Work task: Repeat each entry exactly.

*** Record set ***

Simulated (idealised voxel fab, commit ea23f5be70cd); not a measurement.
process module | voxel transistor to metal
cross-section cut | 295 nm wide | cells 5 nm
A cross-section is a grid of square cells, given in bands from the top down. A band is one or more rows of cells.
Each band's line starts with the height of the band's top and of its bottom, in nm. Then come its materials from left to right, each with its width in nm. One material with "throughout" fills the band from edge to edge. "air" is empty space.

***

Response:
Simulated (idealised voxel fab, commit ea23f5be70cd); not a measurement.
process module | voxel transistor to metal
cross-section cut | 295 nm wide | cells 5 nm
A cross-section is a grid of square cells, given in bands from the top down. A band is one or more rows of cells.
Each band's line starts with the height of the band's top and of its bottom, in nm. Then come its materials from left to right, each with its width in nm. One material with "throughout" fills the band from edge to edge. "air" is empty space.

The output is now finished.